→ Listed entries
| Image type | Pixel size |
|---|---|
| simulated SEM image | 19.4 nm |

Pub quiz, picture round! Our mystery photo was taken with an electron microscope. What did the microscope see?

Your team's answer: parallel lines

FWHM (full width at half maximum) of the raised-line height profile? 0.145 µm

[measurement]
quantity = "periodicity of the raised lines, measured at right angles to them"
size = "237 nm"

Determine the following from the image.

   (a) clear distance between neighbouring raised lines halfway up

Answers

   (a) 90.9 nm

→ Assignment
Reproduce verbatim only this range: the first line of the material through the line that contains "Determine the following from the image.", inclusive.

→ Solution
| Image type | Pixel size |
|---|---|
| simulated SEM image | 19.4 nm |

Pub quiz, picture round! Our mystery photo was taken with an electron microscope. What did the microscope see?

Your team's answer: parallel lines

FWHM (full width at half maximum) of the raised-line height profile? 0.145 µm

[measurement]
quantity = "periodicity of the raised lines, measured at right angles to them"
size = "237 nm"

Determine the following from the image.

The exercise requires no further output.